Brief: Every line from the first in the listing below to the line containing "Reviewer comment: The" is to be repeated exactly, and no line past it.

Extracted material:
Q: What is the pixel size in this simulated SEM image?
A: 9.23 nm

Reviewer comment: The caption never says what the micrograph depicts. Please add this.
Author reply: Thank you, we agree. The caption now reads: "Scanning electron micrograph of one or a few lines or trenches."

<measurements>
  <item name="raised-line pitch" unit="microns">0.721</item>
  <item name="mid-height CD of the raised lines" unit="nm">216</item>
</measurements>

Your solution:
Q: What is the pixel size in this simulated SEM image?
A: 9.23 nm

Reviewer comment: The caption never says what the micrograph depicts. Please add this.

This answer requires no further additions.